> Requirement: Among the lines below, copy exactly those from the one with "3 | PVD | material" through the one with "25 / Cu 1168", counting both ends.

::::::::::

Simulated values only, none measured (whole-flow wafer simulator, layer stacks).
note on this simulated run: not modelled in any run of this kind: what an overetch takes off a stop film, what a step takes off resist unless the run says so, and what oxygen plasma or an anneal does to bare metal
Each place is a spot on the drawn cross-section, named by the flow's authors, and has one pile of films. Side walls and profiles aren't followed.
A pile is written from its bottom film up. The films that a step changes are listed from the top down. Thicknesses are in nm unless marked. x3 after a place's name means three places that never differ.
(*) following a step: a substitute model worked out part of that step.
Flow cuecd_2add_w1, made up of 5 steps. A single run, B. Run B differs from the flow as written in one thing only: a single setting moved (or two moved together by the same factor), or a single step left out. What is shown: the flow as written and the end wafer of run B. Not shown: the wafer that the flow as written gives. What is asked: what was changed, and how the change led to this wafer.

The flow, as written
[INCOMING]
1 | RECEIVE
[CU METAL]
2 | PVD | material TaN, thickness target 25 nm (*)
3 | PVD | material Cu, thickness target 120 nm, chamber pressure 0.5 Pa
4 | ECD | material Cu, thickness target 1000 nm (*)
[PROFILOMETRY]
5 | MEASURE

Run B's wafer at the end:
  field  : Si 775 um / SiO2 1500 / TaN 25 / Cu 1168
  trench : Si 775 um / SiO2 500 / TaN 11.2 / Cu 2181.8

::::::::::

> Response box:
3 | PVD | material Cu, thickness target 120 nm, chamber pressure 0.5 Pa
4 | ECD | material Cu, thickness target 1000 nm (*)
[PROFILOMETRY]
5 | MEASURE

Run B's wafer at the end:
  field  : Si 775 um / SiO2 1500 / TaN 25 / Cu 1168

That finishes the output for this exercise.